WORK ITEM: From the first line to the last, reproduce the material exactly.

..............................

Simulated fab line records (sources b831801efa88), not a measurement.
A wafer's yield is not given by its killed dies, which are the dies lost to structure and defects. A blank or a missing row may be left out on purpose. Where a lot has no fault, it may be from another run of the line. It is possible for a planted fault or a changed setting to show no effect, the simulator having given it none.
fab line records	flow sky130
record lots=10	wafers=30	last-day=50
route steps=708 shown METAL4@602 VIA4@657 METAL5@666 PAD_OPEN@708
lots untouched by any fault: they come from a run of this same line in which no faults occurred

..............................

ANSWER AREA:
Simulated fab line records (sources b831801efa88), not a measurement.
A wafer's yield is not given by its killed dies, which are the dies lost to structure and defects. A blank or a missing row may be left out on purpose. Where a lot has no fault, it may be from another run of the line. It is possible for a planted fault or a changed setting to show no effect, the simulator having given it none.
fab line records	flow sky130
record lots=10	wafers=30	last-day=50
route steps=708 shown METAL4@602 VIA4@657 METAL5@666 PAD_OPEN@708
lots untouched by any fault: they come from a run of this same line in which no faults occurred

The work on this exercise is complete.